Stored data
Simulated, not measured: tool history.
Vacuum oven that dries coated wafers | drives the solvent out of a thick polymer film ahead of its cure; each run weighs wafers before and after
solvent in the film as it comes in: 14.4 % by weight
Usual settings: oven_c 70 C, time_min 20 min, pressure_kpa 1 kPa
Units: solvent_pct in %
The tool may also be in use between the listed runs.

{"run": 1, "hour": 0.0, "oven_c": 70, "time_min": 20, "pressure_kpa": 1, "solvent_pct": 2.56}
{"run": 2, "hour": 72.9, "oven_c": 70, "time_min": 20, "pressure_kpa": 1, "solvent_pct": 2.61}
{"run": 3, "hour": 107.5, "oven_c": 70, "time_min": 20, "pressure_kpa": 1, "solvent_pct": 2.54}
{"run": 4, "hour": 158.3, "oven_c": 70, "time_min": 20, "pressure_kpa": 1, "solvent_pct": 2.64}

Assignment
Needed here are the exact lines from the start of the material through the line that contains "The tool may", and no others.

Answer space
Simulated, not measured: tool history.
Vacuum oven that dries coated wafers | drives the solvent out of a thick polymer film ahead of its cure; each run weighs wafers before and after
solvent in the film as it comes in: 14.4 % by weight
Usual settings: oven_c 70 C, time_min 20 min, pressure_kpa 1 kPa
Units: solvent_pct in %
The tool may also be in use between the listed runs.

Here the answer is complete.